==========
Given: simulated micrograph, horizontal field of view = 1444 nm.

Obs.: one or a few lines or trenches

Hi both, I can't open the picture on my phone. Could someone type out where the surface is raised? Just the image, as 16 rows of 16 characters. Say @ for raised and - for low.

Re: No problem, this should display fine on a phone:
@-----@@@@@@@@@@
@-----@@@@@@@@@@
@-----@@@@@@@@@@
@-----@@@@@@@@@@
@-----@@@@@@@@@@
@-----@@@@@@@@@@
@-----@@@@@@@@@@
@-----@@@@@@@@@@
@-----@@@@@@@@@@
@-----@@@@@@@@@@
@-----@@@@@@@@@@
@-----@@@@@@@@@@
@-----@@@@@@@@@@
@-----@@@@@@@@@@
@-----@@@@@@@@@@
==========

ACTION ITEM :: Go through the listing above and reproduce all of it exactly.

ANSWER SECTION ::
Given: simulated micrograph, horizontal field of view = 1444 nm.

Obs.: one or a few lines or trenches

Hi both, I can't open the picture on my phone. Could someone type out where the surface is raised? Just the image, as 16 rows of 16 characters. Say @ for raised and - for low.

Re: No problem, this should display fine on a phone:
@-----@@@@@@@@@@
@-----@@@@@@@@@@
@-----@@@@@@@@@@
@-----@@@@@@@@@@
@-----@@@@@@@@@@
@-----@@@@@@@@@@
@-----@@@@@@@@@@
@-----@@@@@@@@@@
@-----@@@@@@@@@@
@-----@@@@@@@@@@
@-----@@@@@@@@@@
@-----@@@@@@@@@@
@-----@@@@@@@@@@
@-----@@@@@@@@@@
@-----@@@@@@@@@@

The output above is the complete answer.